Requirement: Using the data below, return the stretch from the line that contains "10,2097.8,165,5,60,34,15100,46663,45.0,356.2,0.449" through the line that contains "12,2557.7,165,5,67,30,15560,48217,42.9,357.9,0.481", both included, exactly as it stands and nothing beyond it.

_ _ _ _

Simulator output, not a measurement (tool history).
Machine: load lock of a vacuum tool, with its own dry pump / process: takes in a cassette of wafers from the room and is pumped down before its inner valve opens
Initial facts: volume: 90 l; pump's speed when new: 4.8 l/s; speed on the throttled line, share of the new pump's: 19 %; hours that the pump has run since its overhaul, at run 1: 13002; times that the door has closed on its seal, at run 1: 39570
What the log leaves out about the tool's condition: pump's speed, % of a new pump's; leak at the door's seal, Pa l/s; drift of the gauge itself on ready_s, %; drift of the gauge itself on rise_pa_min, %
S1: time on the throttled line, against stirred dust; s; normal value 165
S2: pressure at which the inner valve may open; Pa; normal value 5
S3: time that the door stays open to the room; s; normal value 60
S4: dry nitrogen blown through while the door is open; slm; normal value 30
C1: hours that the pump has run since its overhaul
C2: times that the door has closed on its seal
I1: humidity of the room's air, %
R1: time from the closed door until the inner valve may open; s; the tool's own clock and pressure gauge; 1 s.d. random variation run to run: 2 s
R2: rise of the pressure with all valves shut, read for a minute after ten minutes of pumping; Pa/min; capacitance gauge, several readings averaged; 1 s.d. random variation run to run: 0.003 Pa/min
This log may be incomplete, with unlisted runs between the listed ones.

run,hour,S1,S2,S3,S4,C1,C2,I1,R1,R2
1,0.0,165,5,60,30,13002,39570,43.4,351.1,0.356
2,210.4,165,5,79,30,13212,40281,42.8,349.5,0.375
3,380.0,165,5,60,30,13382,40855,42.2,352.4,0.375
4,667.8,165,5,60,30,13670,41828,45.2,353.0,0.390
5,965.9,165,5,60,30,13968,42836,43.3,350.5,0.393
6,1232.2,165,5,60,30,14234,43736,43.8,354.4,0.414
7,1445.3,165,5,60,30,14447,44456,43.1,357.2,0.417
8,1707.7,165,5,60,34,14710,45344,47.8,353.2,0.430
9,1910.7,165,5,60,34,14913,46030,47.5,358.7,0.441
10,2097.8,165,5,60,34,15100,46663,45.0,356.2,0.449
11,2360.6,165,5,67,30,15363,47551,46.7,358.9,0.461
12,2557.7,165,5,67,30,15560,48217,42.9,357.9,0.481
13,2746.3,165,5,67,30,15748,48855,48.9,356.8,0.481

_ _ _ _

Task response:
10,2097.8,165,5,60,34,15100,46663,45.0,356.2,0.449
11,2360.6,165,5,67,30,15363,47551,46.7,358.9,0.461
12,2557.7,165,5,67,30,15560,48217,42.9,357.9,0.481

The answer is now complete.